* [Data excerpts]:
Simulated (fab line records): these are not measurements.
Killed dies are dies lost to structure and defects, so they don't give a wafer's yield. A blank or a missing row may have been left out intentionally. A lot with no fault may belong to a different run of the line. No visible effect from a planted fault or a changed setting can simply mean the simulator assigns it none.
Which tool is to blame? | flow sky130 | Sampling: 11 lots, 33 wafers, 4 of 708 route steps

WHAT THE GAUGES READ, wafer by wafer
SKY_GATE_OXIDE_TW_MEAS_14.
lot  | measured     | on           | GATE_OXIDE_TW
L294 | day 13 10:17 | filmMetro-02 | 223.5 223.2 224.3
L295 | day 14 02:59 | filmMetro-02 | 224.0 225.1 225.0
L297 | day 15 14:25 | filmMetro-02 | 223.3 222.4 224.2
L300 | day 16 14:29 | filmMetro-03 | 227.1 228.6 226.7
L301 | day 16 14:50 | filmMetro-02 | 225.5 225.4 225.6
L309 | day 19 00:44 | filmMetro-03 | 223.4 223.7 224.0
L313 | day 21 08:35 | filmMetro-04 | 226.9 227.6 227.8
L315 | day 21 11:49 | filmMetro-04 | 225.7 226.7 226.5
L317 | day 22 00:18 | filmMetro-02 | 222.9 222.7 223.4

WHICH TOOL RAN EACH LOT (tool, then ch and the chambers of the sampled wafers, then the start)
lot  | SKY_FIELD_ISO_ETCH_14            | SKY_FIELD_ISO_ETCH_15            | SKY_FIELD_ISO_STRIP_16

* [Brief]: A word-for-word restatement of all the records is required.

* [Problem solution]:
Simulated (fab line records): these are not measurements.
Killed dies are dies lost to structure and defects, so they don't give a wafer's yield. A blank or a missing row may have been left out intentionally. A lot with no fault may belong to a different run of the line. No visible effect from a planted fault or a changed setting can simply mean the simulator assigns it none.
Which tool is to blame? | flow sky130 | Sampling: 11 lots, 33 wafers, 4 of 708 route steps

WHAT THE GAUGES READ, wafer by wafer
SKY_GATE_OXIDE_TW_MEAS_14.
lot  | measured     | on           | GATE_OXIDE_TW
L294 | day 13 10:17 | filmMetro-02 | 223.5 223.2 224.3
L295 | day 14 02:59 | filmMetro-02 | 224.0 225.1 225.0
L297 | day 15 14:25 | filmMetro-02 | 223.3 222.4 224.2
L300 | day 16 14:29 | filmMetro-03 | 227.1 228.6 226.7
L301 | day 16 14:50 | filmMetro-02 | 225.5 225.4 225.6
L309 | day 19 00:44 | filmMetro-03 | 223.4 223.7 224.0
L313 | day 21 08:35 | filmMetro-04 | 226.9 227.6 227.8
L315 | day 21 11:49 | filmMetro-04 | 225.7 226.7 226.5
L317 | day 22 00:18 | filmMetro-02 | 222.9 222.7 223.4

WHICH TOOL RAN EACH LOT (tool, then ch and the chambers of the sampled wafers, then the start)
lot  | SKY_FIELD_ISO_ETCH_14            | SKY_FIELD_ISO_ETCH_15            | SKY_FIELD_ISO_STRIP_16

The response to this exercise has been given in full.